Return the records exactly, from the first line through the "Xsec cut, 220 nm wide, square cell size 5 nm." line.

****************
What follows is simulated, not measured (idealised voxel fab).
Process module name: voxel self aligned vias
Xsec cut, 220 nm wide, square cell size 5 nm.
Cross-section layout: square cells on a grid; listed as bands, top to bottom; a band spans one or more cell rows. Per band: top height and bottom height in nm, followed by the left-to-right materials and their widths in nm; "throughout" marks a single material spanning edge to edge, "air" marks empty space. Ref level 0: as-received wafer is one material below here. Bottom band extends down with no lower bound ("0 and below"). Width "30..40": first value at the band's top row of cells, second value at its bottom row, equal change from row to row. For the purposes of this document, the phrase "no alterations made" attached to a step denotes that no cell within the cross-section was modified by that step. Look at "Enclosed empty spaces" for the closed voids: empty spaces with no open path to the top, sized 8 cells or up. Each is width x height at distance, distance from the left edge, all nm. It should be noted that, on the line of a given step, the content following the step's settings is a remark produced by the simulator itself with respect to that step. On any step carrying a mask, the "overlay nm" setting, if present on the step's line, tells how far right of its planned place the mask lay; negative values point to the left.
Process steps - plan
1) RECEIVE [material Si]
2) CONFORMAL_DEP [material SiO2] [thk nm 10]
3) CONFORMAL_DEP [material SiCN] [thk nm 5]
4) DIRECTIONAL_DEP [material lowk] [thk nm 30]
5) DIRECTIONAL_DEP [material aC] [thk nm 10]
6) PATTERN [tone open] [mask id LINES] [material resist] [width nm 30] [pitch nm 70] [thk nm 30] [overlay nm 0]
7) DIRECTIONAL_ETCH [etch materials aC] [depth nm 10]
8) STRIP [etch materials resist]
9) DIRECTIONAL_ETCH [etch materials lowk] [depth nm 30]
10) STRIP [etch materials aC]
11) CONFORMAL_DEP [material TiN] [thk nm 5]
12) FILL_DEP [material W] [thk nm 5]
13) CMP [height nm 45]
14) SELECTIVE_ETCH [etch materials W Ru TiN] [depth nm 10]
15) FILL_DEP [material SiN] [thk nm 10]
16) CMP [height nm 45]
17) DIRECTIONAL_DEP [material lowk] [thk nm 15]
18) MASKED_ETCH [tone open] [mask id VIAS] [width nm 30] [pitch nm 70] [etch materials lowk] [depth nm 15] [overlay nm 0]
****************

**Task solution:**
What follows is simulated, not measured (idealised voxel fab).
Process module name: voxel self aligned vias
Xsec cut, 220 nm wide, square cell size 5 nm.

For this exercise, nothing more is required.